Action item.
The answer must be the full listing, repeated word for word.

Material provided.
====================
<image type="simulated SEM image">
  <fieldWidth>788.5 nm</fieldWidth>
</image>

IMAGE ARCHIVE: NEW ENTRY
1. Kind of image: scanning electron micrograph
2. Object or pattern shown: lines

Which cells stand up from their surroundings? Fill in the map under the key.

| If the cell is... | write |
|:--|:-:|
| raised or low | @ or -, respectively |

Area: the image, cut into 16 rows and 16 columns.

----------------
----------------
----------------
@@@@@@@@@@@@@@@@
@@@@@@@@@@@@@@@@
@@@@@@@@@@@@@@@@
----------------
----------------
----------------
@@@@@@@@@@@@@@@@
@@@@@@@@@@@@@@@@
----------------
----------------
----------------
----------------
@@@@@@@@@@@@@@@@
====================

Answer section.
<image type="simulated SEM image">
  <fieldWidth>788.5 nm</fieldWidth>
</image>

IMAGE ARCHIVE: NEW ENTRY
1. Kind of image: scanning electron micrograph
2. Object or pattern shown: lines

Which cells stand up from their surroundings? Fill in the map under the key.

| If the cell is... | write |
|:--|:-:|
| raised or low | @ or -, respectively |

Area: the image, cut into 16 rows and 16 columns.

----------------
----------------
----------------
@@@@@@@@@@@@@@@@
@@@@@@@@@@@@@@@@
@@@@@@@@@@@@@@@@
----------------
----------------
----------------
@@@@@@@@@@@@@@@@
@@@@@@@@@@@@@@@@
----------------
----------------
----------------
----------------
@@@@@@@@@@@@@@@@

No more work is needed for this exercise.